# Activity
Here is a block of entries. Write out its lines exactly, from the first through the one containing "Unlogged tool condition: liquid".

# Dataset

────────

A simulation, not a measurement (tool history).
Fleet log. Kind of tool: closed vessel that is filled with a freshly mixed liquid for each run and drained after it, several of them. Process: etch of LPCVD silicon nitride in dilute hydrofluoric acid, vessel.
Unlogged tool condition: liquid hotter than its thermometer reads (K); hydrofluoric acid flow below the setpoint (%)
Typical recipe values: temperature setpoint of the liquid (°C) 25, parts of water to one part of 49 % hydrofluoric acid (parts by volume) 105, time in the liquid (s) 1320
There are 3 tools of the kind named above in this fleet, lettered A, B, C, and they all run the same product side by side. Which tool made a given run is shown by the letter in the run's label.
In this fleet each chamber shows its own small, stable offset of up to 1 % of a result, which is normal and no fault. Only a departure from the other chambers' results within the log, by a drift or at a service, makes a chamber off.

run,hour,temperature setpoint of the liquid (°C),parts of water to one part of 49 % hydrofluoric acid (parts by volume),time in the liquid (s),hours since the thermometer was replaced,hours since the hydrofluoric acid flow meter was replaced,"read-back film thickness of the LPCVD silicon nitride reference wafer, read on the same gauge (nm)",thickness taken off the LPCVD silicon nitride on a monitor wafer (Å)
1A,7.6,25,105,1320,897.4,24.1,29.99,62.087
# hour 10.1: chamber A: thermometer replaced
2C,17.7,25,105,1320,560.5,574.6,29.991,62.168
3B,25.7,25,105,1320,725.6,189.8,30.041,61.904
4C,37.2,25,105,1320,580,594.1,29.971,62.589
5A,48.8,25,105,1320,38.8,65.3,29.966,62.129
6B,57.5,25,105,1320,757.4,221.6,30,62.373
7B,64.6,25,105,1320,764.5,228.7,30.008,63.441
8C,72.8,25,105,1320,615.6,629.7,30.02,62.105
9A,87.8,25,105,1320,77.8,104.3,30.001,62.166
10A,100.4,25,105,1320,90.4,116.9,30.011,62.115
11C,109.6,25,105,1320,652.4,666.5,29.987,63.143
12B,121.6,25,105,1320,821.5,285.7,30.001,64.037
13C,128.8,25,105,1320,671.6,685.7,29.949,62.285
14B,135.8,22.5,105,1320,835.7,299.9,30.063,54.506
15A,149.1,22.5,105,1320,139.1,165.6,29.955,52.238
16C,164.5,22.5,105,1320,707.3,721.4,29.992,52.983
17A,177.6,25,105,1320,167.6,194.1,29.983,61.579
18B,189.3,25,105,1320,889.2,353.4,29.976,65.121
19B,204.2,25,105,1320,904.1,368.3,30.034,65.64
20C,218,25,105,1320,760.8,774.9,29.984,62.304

────────

# Exercise output
A simulation, not a measurement (tool history).
Fleet log. Kind of tool: closed vessel that is filled with a freshly mixed liquid for each run and drained after it, several of them. Process: etch of LPCVD silicon nitride in dilute hydrofluoric acid, vessel.
Unlogged tool condition: liquid hotter than its thermometer reads (K); hydrofluoric acid flow below the setpoint (%)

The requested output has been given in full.